INFORMATION GIVEN Start Marker
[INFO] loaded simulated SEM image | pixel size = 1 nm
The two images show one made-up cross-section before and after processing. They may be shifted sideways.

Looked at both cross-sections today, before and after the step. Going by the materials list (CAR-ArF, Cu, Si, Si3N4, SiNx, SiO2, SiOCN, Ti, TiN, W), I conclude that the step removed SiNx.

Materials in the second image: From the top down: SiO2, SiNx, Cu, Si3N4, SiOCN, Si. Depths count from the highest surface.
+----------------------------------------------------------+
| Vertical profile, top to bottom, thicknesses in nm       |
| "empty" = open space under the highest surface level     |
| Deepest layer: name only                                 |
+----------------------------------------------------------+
INFORMATION GIVEN End Marker

The entries above must be output exactly, with every line preserved.

[INFO] loaded simulated SEM image | pixel size = 1 nm
The two images show one made-up cross-section before and after processing. They may be shifted sideways.

Looked at both cross-sections today, before and after the step. Going by the materials list (CAR-ArF, Cu, Si, Si3N4, SiNx, SiO2, SiOCN, Ti, TiN, W), I conclude that the step removed SiNx.

Materials in the second image: From the top down: SiO2, SiNx, Cu, Si3N4, SiOCN, Si. Depths count from the highest surface.
+----------------------------------------------------------+
| Vertical profile, top to bottom, thicknesses in nm       |
| "empty" = open space under the highest surface level     |
| Deepest layer: name only                                 |
+----------------------------------------------------------+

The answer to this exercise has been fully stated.